> _Exercise_
Please reproduce all of the lines below, word for word and in full.

> _Data to examine_
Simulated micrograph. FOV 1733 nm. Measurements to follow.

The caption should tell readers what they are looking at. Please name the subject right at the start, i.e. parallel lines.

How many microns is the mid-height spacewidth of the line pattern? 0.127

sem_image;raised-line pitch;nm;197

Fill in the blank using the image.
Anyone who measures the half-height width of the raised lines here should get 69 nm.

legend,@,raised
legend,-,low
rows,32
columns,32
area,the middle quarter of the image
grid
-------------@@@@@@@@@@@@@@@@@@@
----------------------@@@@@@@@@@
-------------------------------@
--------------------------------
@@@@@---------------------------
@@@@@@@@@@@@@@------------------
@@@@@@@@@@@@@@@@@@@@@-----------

> _Problem solution_
Simulated micrograph. FOV 1733 nm. Measurements to follow.

The caption should tell readers what they are looking at. Please name the subject right at the start, i.e. parallel lines.

How many microns is the mid-height spacewidth of the line pattern? 0.127

sem_image;raised-line pitch;nm;197

Fill in the blank using the image.
Anyone who measures the half-height width of the raised lines here should get 69 nm.

legend,@,raised
legend,-,low
rows,32
columns,32
area,the middle quarter of the image
grid
-------------@@@@@@@@@@@@@@@@@@@
----------------------@@@@@@@@@@
-------------------------------@
--------------------------------
@@@@@---------------------------
@@@@@@@@@@@@@@------------------
@@@@@@@@@@@@@@@@@@@@@-----------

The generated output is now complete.